- ASSIGNMENT
Would you return the entries below word for word?

++++ ENTRIES SUPPLIED ++++

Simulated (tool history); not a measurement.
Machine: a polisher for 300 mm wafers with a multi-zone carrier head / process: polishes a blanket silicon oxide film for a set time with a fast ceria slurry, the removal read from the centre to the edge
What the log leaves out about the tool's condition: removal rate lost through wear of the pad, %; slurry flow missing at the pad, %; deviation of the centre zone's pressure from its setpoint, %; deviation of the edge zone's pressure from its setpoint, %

++++

- TASK ANSWER
Simulated (tool history); not a measurement.
Machine: a polisher for 300 mm wafers with a multi-zone carrier head / process: polishes a blanket silicon oxide film for a set time with a fast ceria slurry, the removal read from the centre to the edge
What the log leaves out about the tool's condition: removal rate lost through wear of the pad, %; slurry flow missing at the pad, %; deviation of the centre zone's pressure from its setpoint, %; deviation of the edge zone's pressure from its setpoint, %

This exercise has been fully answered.